=== Data ===
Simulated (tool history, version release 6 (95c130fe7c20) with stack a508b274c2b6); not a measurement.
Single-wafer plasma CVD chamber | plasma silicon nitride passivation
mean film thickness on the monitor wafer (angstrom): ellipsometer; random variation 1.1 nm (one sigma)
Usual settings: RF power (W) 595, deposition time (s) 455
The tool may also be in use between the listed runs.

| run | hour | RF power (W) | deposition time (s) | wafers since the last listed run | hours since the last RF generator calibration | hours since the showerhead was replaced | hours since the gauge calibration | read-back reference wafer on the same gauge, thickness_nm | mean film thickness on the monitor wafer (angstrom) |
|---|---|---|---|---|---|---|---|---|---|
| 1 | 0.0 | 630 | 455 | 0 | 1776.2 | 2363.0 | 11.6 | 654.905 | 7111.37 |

=== Required action ===
Give the listing once more, unchanged in every line.

=== Expected answer ===
Simulated (tool history, version release 6 (95c130fe7c20) with stack a508b274c2b6); not a measurement.
Single-wafer plasma CVD chamber | plasma silicon nitride passivation
mean film thickness on the monitor wafer (angstrom): ellipsometer; random variation 1.1 nm (one sigma)
Usual settings: RF power (W) 595, deposition time (s) 455
The tool may also be in use between the listed runs.

| run | hour | RF power (W) | deposition time (s) | wafers since the last listed run | hours since the last RF generator calibration | hours since the showerhead was replaced | hours since the gauge calibration | read-back reference wafer on the same gauge, thickness_nm | mean film thickness on the monitor wafer (angstrom) |
|---|---|---|---|---|---|---|---|---|---|
| 1 | 0.0 | 630 | 455 | 0 | 1776.2 | 2363.0 | 11.6 | 654.905 | 7111.37 |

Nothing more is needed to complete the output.